▶ [Material shown]
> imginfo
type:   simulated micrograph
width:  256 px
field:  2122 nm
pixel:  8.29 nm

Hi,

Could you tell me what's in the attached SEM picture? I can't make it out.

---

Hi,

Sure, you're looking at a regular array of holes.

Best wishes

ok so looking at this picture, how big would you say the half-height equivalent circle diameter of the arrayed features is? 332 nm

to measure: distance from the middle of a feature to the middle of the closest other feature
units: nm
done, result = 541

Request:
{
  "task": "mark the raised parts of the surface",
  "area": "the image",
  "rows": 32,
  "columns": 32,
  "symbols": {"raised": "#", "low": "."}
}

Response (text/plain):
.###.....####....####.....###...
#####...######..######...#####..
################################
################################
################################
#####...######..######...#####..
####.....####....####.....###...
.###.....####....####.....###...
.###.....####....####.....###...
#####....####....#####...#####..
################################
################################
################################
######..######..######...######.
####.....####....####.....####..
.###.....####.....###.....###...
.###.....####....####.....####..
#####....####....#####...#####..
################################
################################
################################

▶ [Work task]
Copy the records above faithfully. Begin at their first line, end at the line containing "Best wishes", and include nothing else.

▶ [Your response]
> imginfo
type:   simulated micrograph
width:  256 px
field:  2122 nm
pixel:  8.29 nm

Hi,

Could you tell me what's in the attached SEM picture? I can't make it out.

---

Hi,

Sure, you're looking at a regular array of holes.

Best wishes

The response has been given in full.